> The data
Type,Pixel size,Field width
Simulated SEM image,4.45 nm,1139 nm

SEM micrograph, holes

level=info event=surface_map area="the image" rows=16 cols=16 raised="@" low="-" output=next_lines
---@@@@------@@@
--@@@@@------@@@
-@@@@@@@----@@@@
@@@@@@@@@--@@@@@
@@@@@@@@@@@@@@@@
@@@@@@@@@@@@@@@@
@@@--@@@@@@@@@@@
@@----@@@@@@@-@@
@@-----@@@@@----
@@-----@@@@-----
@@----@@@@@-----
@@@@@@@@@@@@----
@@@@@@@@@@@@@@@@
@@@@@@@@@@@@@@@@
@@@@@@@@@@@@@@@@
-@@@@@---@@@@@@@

> Assignment
Recopy the entries above in their entirety, exactly.

> Task result
Type,Pixel size,Field width
Simulated SEM image,4.45 nm,1139 nm

SEM micrograph, holes

level=info event=surface_map area="the image" rows=16 cols=16 raised="@" low="-" output=next_lines
---@@@@------@@@
--@@@@@------@@@
-@@@@@@@----@@@@
@@@@@@@@@--@@@@@
@@@@@@@@@@@@@@@@
@@@@@@@@@@@@@@@@
@@@--@@@@@@@@@@@
@@----@@@@@@@-@@
@@-----@@@@@----
@@-----@@@@-----
@@----@@@@@-----
@@@@@@@@@@@@----
@@@@@@@@@@@@@@@@
@@@@@@@@@@@@@@@@
@@@@@@@@@@@@@@@@
-@@@@@---@@@@@@@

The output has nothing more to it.